__________________________________________________

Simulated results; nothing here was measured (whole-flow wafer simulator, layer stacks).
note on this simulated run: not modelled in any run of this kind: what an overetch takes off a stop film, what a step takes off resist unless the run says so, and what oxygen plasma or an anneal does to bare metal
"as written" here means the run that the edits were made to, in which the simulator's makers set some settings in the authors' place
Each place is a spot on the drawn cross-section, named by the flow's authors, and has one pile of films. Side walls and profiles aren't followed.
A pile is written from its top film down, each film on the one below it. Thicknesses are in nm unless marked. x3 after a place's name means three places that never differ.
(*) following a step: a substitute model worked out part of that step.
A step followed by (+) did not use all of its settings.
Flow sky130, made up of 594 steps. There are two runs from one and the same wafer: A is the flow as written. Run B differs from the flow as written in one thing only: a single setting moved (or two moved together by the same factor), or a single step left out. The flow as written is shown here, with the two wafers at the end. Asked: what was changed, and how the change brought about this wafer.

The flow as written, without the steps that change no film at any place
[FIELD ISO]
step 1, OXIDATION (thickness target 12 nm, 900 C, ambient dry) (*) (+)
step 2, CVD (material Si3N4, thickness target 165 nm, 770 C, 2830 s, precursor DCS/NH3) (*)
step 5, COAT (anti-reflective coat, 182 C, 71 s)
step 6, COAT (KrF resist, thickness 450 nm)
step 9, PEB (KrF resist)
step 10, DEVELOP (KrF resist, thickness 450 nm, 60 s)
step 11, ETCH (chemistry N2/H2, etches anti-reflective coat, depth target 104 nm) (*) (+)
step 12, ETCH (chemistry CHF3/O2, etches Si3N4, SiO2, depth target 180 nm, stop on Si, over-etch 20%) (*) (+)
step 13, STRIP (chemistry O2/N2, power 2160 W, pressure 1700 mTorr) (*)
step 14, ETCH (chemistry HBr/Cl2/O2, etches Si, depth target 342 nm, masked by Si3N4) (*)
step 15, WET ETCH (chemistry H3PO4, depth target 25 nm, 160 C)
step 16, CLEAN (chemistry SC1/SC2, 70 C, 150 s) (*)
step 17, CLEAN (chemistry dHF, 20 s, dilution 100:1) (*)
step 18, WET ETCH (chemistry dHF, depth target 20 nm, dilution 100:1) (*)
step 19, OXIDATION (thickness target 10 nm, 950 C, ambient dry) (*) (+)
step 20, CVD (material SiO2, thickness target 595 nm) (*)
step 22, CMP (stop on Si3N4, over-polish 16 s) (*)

__________________________________________________

Using the data above, repeat exactly the lines that begin at the line with "step 16, CLEAN" and end at the line with "step 20, CVD", both ends included.

Answer space:
step 16, CLEAN (chemistry SC1/SC2, 70 C, 150 s) (*)
step 17, CLEAN (chemistry dHF, 20 s, dilution 100:1) (*)
step 18, WET ETCH (chemistry dHF, depth target 20 nm, dilution 100:1) (*)
step 19, OXIDATION (thickness target 10 nm, 950 C, ambient dry) (*) (+)
step 20, CVD (material SiO2, thickness target 595 nm) (*)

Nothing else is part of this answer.